▶ _Work order_: Emit an exact copy of the lines running from the start of the records to the line containing "after a step's", both included.

——————
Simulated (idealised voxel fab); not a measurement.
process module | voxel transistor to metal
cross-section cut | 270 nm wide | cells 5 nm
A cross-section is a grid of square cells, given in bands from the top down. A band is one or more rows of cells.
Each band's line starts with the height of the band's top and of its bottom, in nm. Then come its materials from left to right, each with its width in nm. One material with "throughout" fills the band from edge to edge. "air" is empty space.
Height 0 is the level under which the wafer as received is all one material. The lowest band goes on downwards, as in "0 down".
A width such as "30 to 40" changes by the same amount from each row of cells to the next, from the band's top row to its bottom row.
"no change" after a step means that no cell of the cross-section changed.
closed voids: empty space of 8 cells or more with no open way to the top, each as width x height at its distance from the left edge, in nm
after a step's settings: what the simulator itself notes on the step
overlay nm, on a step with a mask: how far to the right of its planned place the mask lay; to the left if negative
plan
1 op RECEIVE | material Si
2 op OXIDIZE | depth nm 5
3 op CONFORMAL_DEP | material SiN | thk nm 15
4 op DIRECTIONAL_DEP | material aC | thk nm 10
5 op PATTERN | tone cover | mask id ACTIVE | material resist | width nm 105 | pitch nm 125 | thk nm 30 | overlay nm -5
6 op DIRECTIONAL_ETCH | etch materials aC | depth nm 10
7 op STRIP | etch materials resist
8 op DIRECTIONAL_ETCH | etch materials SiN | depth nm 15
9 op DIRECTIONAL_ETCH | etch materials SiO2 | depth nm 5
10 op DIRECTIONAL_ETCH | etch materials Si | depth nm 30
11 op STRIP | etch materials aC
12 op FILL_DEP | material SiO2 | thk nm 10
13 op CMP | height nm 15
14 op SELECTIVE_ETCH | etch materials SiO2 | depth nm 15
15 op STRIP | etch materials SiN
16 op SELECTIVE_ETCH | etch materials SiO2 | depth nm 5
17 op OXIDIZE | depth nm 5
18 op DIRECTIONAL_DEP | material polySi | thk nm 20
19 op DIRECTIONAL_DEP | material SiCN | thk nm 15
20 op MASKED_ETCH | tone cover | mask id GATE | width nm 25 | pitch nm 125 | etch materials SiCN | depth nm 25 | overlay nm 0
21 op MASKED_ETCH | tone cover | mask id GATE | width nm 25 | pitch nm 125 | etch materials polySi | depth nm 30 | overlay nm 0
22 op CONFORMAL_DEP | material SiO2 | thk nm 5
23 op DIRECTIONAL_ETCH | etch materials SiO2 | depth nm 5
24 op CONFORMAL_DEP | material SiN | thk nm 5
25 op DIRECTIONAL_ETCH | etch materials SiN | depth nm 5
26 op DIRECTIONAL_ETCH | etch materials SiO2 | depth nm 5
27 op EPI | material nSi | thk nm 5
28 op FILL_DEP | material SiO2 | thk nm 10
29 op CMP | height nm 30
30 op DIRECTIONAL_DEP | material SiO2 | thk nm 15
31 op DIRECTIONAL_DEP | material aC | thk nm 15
——————

▶ _Solution_:
Simulated (idealised voxel fab); not a measurement.
process module | voxel transistor to metal
cross-section cut | 270 nm wide | cells 5 nm
A cross-section is a grid of square cells, given in bands from the top down. A band is one or more rows of cells.
Each band's line starts with the height of the band's top and of its bottom, in nm. Then come its materials from left to right, each with its width in nm. One material with "throughout" fills the band from edge to edge. "air" is empty space.
Height 0 is the level under which the wafer as received is all one material. The lowest band goes on downwards, as in "0 down".
A width such as "30 to 40" changes by the same amount from each row of cells to the next, from the band's top row to its bottom row.
"no change" after a step means that no cell of the cross-section changed.
closed voids: empty space of 8 cells or more with no open way to the top, each as width x height at its distance from the left edge, in nm
after a step's settings: what the simulator itself notes on the step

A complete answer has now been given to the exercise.